*Work order*.
Up to and including the line with "Killed dies count", repeat every line of the listing exactly, beginning at the first.

┌──

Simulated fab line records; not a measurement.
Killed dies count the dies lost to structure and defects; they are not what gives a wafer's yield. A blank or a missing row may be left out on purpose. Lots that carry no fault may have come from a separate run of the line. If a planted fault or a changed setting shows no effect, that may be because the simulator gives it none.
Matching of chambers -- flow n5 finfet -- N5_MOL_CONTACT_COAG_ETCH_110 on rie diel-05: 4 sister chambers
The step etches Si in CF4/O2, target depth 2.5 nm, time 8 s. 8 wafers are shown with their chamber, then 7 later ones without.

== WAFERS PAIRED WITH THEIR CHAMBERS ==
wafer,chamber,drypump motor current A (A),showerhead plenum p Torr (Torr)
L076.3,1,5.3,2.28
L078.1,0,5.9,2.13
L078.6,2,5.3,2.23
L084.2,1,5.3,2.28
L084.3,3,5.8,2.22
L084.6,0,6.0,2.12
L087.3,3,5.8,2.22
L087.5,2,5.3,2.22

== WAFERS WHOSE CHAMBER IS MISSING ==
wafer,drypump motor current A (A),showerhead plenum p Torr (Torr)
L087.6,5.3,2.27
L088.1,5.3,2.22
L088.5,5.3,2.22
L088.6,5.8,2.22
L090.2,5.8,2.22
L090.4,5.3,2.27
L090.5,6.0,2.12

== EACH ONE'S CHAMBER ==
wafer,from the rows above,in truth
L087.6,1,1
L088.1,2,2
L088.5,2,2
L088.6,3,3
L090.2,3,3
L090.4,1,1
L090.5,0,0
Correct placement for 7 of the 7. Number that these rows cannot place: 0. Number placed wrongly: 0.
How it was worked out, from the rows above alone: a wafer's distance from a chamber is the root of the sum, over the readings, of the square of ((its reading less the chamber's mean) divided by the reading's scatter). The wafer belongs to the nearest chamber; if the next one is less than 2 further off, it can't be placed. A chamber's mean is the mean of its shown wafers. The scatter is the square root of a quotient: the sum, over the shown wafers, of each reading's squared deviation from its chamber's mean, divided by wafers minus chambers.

└──

*Task result*.
Simulated fab line records; not a measurement.
Killed dies count the dies lost to structure and defects; they are not what gives a wafer's yield. A blank or a missing row may be left out on purpose. Lots that carry no fault may have come from a separate run of the line. If a planted fault or a changed setting shows no effect, that may be because the simulator gives it none.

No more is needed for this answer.